**REQUIRED ACTION:** Reproduce exactly the opening lines of the listing, stopping after the line that contains "C3: hours since" and including it.

**RECORDED DATA:**
- - - - -
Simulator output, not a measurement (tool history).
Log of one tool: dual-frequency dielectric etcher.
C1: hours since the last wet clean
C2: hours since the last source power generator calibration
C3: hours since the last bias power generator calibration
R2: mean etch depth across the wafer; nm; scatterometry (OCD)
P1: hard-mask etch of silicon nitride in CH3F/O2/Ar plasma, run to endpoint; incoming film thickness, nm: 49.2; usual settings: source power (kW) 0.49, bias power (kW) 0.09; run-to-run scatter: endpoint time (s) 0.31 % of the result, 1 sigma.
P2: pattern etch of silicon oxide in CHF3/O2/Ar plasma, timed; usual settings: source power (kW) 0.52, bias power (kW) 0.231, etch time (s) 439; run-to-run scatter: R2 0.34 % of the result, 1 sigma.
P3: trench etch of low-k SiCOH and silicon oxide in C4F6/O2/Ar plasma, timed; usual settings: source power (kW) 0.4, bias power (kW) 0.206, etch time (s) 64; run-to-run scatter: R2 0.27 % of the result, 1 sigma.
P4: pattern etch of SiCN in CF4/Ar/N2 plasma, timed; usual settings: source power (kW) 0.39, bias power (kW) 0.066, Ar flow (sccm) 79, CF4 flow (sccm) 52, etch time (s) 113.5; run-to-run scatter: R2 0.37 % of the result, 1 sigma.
- - - - -

**YOUR SOLUTION:**
Simulator output, not a measurement (tool history).
Log of one tool: dual-frequency dielectric etcher.
C1: hours since the last wet clean
C2: hours since the last source power generator calibration
C3: hours since the last bias power generator calibration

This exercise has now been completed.